◆ **ASSIGNED TASK**
What you need to produce is the complete listing, repeated exactly.

*** SUPPLIED MATERIAL Section Begins ***
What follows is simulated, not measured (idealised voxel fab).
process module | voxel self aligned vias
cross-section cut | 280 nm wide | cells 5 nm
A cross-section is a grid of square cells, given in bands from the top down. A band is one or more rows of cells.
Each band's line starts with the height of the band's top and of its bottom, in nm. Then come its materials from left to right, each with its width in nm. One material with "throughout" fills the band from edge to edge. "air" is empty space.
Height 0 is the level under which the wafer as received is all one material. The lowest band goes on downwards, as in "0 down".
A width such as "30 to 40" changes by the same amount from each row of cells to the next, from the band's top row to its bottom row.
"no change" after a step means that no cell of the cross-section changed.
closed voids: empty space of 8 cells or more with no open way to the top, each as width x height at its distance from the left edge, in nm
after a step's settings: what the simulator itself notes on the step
*** SUPPLIED MATERIAL Section Ends ***

◆ **RESPONSE BOX**
What follows is simulated, not measured (idealised voxel fab).
process module | voxel self aligned vias
cross-section cut | 280 nm wide | cells 5 nm
A cross-section is a grid of square cells, given in bands from the top down. A band is one or more rows of cells.
Each band's line starts with the height of the band's top and of its bottom, in nm. Then come its materials from left to right, each with its width in nm. One material with "throughout" fills the band from edge to edge. "air" is empty space.
Height 0 is the level under which the wafer as received is all one material. The lowest band goes on downwards, as in "0 down".
A width such as "30 to 40" changes by the same amount from each row of cells to the next, from the band's top row to its bottom row.
"no change" after a step means that no cell of the cross-section changed.
closed voids: empty space of 8 cells or more with no open way to the top, each as width x height at its distance from the left edge, in nm
after a step's settings: what the simulator itself notes on the step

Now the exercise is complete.